** Listed entries follows **
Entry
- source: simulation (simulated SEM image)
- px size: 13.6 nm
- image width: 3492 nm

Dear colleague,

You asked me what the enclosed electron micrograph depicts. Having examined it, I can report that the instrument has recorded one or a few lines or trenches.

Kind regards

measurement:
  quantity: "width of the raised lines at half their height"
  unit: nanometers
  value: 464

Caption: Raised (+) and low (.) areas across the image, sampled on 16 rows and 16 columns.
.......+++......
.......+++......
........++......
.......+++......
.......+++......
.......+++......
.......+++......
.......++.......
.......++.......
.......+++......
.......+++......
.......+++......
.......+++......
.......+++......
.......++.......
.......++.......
** End of Listed entries **

(Activity): Transcribe the entire listing above.

(Result):
Entry
- source: simulation (simulated SEM image)
- px size: 13.6 nm
- image width: 3492 nm

Dear colleague,

You asked me what the enclosed electron micrograph depicts. Having examined it, I can report that the instrument has recorded one or a few lines or trenches.

Kind regards

measurement:
  quantity: "width of the raised lines at half their height"
  unit: nanometers
  value: 464

Caption: Raised (+) and low (.) areas across the image, sampled on 16 rows and 16 columns.
.......+++......
.......+++......
........++......
.......+++......
.......+++......
.......+++......
.......+++......
.......++.......
.......++.......
.......+++......
.......+++......
.......+++......
.......+++......
.......+++......
.......++.......
.......++.......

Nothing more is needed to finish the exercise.